> ACTION ITEM
Please copy exactly the lines from the top of the data through the line containing "1. RECEIVE,material Si", and nothing else.

**** RECORD EXTRACTS
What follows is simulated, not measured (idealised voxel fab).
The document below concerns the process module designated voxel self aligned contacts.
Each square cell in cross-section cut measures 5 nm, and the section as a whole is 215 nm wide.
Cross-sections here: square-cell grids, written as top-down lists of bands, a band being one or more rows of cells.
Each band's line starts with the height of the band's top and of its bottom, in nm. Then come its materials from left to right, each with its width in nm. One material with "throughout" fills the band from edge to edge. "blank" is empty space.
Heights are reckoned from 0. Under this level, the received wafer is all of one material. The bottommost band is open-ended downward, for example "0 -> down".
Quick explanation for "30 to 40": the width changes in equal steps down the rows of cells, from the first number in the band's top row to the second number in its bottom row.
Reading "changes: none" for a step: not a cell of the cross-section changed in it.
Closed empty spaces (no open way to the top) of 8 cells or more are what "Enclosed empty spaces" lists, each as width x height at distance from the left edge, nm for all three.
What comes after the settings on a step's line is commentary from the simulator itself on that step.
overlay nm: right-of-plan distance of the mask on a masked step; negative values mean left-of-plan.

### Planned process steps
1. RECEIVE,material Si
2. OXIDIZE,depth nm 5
********

> EXERCISE RESPONSE
What follows is simulated, not measured (idealised voxel fab).
The document below concerns the process module designated voxel self aligned contacts.
Each square cell in cross-section cut measures 5 nm, and the section as a whole is 215 nm wide.
Cross-sections here: square-cell grids, written as top-down lists of bands, a band being one or more rows of cells.
Each band's line starts with the height of the band's top and of its bottom, in nm. Then come its materials from left to right, each with its width in nm. One material with "throughout" fills the band from edge to edge. "blank" is empty space.
Heights are reckoned from 0. Under this level, the received wafer is all of one material. The bottommost band is open-ended downward, for example "0 -> down".
Quick explanation for "30 to 40": the width changes in equal steps down the rows of cells, from the first number in the band's top row to the second number in its bottom row.
Reading "changes: none" for a step: not a cell of the cross-section changed in it.
Closed empty spaces (no open way to the top) of 8 cells or more are what "Enclosed empty spaces" lists, each as width x height at distance from the left edge, nm for all three.
What comes after the settings on a step's line is commentary from the simulator itself on that step.
overlay nm: right-of-plan distance of the mask on a masked step; negative values mean left-of-plan.

### Planned process steps
1. RECEIVE,material Si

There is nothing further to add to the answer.